****************

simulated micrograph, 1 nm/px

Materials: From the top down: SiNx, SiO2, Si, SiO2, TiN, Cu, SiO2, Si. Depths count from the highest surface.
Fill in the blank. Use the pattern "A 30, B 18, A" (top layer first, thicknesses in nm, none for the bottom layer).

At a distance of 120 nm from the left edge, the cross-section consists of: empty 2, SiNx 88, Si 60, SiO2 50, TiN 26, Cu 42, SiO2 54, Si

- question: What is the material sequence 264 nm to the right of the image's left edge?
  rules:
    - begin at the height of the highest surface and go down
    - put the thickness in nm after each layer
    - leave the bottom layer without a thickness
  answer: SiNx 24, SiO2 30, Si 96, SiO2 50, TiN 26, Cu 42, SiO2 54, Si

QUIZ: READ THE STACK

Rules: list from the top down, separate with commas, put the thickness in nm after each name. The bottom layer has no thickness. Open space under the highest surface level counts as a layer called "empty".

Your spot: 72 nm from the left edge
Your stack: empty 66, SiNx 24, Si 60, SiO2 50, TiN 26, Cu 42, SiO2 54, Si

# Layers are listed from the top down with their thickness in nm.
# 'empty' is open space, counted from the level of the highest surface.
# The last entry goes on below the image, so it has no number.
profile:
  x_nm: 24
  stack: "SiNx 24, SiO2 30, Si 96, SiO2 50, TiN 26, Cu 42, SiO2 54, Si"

****************

Brief: Find the line with "answer: SiNx 24, SiO2" in the material above. Reproduce it and each line after it up to and including the line with "# 'empty' is".

Written answer:
  answer: SiNx 24, SiO2 30, Si 96, SiO2 50, TiN 26, Cu 42, SiO2 54, Si

QUIZ: READ THE STACK

Rules: list from the top down, separate with commas, put the thickness in nm after each name. The bottom layer has no thickness. Open space under the highest surface level counts as a layer called "empty".

Your spot: 72 nm from the left edge
Your stack: empty 66, SiNx 24, Si 60, SiO2 50, TiN 26, Cu 42, SiO2 54, Si

# Layers are listed from the top down with their thickness in nm.
# 'empty' is open space, counted from the level of the highest surface.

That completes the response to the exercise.